-- LISTED RECORDS --
· · · ·
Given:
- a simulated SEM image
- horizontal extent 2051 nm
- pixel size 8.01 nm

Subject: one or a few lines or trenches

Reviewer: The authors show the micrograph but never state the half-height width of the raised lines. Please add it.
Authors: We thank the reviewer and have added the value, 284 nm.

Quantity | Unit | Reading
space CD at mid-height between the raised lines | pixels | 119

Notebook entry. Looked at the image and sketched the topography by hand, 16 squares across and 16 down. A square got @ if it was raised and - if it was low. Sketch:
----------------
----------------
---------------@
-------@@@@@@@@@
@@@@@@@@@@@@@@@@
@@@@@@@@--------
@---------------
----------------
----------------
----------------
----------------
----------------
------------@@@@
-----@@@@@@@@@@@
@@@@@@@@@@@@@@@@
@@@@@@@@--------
· · · ·

-- ACTION ITEM --
The whole listing above should be copied out exactly, line by line.

-- TASK RESULT --
Given:
- a simulated SEM image
- horizontal extent 2051 nm
- pixel size 8.01 nm

Subject: one or a few lines or trenches

Reviewer: The authors show the micrograph but never state the half-height width of the raised lines. Please add it.
Authors: We thank the reviewer and have added the value, 284 nm.

Quantity | Unit | Reading
space CD at mid-height between the raised lines | pixels | 119

Notebook entry. Looked at the image and sketched the topography by hand, 16 squares across and 16 down. A square got @ if it was raised and - if it was low. Sketch:
----------------
----------------
---------------@
-------@@@@@@@@@
@@@@@@@@@@@@@@@@
@@@@@@@@--------
@---------------
----------------
----------------
----------------
----------------
----------------
------------@@@@
-----@@@@@@@@@@@
@@@@@@@@@@@@@@@@
@@@@@@@@--------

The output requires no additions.